***

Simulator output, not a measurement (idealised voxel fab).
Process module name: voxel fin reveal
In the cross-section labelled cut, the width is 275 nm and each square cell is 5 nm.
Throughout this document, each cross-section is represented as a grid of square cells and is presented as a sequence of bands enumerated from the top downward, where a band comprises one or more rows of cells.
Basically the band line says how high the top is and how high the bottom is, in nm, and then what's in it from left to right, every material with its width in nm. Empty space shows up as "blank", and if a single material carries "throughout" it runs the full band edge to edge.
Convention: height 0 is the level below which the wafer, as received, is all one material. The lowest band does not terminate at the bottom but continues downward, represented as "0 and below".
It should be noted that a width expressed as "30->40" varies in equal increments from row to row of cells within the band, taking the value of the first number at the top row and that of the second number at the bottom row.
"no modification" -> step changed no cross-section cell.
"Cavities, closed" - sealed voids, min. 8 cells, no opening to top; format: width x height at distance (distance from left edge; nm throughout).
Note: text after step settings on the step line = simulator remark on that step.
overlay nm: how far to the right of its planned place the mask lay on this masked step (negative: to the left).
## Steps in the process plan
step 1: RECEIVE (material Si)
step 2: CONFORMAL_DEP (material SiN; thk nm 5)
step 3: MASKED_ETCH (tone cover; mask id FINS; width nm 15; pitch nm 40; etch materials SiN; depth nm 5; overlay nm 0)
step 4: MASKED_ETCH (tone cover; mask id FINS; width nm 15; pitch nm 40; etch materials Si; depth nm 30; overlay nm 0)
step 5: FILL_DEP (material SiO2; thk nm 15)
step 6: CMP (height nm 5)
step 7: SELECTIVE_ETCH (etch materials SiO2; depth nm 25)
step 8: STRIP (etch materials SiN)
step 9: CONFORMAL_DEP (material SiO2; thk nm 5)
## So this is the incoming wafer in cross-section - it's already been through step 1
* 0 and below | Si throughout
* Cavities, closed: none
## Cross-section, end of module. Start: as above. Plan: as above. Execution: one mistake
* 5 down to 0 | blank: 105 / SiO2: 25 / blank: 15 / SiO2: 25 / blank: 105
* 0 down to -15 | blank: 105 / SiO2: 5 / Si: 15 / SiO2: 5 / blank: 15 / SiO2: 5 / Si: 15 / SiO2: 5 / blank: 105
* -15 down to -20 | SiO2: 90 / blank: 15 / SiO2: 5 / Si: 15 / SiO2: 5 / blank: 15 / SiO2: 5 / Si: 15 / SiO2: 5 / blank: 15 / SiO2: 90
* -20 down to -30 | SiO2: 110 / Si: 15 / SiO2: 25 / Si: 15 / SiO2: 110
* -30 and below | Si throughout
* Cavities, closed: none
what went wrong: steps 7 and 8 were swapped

***

:: WORK REQUEST ::
An exact copy of the lines above, from the one containing "Throughout this document, each" down to the one containing "step 3: MASKED_ETCH" and including both, is the whole answer; retype it and nothing else.

:: EXERCISE RESULT ::
Throughout this document, each cross-section is represented as a grid of square cells and is presented as a sequence of bands enumerated from the top downward, where a band comprises one or more rows of cells.
Basically the band line says how high the top is and how high the bottom is, in nm, and then what's in it from left to right, every material with its width in nm. Empty space shows up as "blank", and if a single material carries "throughout" it runs the full band edge to edge.
Convention: height 0 is the level below which the wafer, as received, is all one material. The lowest band does not terminate at the bottom but continues downward, represented as "0 and below".
It should be noted that a width expressed as "30->40" varies in equal increments from row to row of cells within the band, taking the value of the first number at the top row and that of the second number at the bottom row.
"no modification" -> step changed no cross-section cell.
"Cavities, closed" - sealed voids, min. 8 cells, no opening to top; format: width x height at distance (distance from left edge; nm throughout).
Note: text after step settings on the step line = simulator remark on that step.
overlay nm: how far to the right of its planned place the mask lay on this masked step (negative: to the left).
## Steps in the process plan
step 1: RECEIVE (material Si)
step 2: CONFORMAL_DEP (material SiN; thk nm 5)
step 3: MASKED_ETCH (tone cover; mask id FINS; width nm 15; pitch nm 40; etch materials SiN; depth nm 5; overlay nm 0)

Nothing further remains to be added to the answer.